-- Supplied information follows --

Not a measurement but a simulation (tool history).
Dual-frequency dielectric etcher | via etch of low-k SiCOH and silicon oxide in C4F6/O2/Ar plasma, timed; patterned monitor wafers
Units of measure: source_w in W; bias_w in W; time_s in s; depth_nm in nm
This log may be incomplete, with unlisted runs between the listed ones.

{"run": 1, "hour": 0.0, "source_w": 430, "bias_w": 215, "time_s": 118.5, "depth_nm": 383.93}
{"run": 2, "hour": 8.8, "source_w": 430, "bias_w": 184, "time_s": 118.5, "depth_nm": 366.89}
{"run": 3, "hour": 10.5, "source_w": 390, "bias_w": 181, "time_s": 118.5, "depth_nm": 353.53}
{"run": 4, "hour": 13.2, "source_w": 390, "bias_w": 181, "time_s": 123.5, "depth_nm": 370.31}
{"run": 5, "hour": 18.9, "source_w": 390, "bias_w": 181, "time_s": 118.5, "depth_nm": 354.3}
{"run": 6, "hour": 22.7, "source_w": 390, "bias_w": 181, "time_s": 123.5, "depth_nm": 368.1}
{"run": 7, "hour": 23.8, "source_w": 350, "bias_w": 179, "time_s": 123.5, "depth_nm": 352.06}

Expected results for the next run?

-- Supplied information concluded --

Looking at the data above, return every line from the one with "Dual-frequency dielectric etcher" down to the one with "This log may", exactly and inclusively.

Dual-frequency dielectric etcher | via etch of low-k SiCOH and silicon oxide in C4F6/O2/Ar plasma, timed; patterned monitor wafers
Units of measure: source_w in W; bias_w in W; time_s in s; depth_nm in nm
This log may be incomplete, with unlisted runs between the listed ones.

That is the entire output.